* _Requirement_: Return the listing beneath precisely, with every line intact.

* _Recorded data_:
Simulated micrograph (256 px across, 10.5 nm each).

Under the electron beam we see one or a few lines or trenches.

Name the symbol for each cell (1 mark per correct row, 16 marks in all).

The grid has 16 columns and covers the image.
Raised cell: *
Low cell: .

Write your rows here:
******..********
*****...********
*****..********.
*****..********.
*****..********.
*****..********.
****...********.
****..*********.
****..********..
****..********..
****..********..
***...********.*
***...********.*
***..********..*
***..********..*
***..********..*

* _Response box_:
Simulated micrograph (256 px across, 10.5 nm each).

Under the electron beam we see one or a few lines or trenches.

Name the symbol for each cell (1 mark per correct row, 16 marks in all).

The grid has 16 columns and covers the image.
Raised cell: *
Low cell: .

Write your rows here:
******..********
*****...********
*****..********.
*****..********.
*****..********.
*****..********.
****...********.
****..*********.
****..********..
****..********..
****..********..
***...********.*
***...********.*
***..********..*
***..********..*
***..********..*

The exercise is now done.